### REQUIRED ACTION:
Given the records that follow, return each one verbatim.

#####
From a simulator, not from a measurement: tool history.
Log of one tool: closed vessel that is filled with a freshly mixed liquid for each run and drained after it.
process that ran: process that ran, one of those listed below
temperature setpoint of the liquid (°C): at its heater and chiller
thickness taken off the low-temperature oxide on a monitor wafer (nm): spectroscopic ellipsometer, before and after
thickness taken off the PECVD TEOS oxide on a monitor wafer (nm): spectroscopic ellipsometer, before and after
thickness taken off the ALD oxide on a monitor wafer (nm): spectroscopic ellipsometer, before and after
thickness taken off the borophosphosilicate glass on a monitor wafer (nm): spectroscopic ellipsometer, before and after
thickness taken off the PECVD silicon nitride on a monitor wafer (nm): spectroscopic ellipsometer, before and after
#####

### RESPONSE BOX:
From a simulator, not from a measurement: tool history.
Log of one tool: closed vessel that is filled with a freshly mixed liquid for each run and drained after it.
process that ran: process that ran, one of those listed below
temperature setpoint of the liquid (°C): at its heater and chiller
thickness taken off the low-temperature oxide on a monitor wafer (nm): spectroscopic ellipsometer, before and after
thickness taken off the PECVD TEOS oxide on a monitor wafer (nm): spectroscopic ellipsometer, before and after
thickness taken off the ALD oxide on a monitor wafer (nm): spectroscopic ellipsometer, before and after
thickness taken off the borophosphosilicate glass on a monitor wafer (nm): spectroscopic ellipsometer, before and after
thickness taken off the PECVD silicon nitride on a monitor wafer (nm): spectroscopic ellipsometer, before and after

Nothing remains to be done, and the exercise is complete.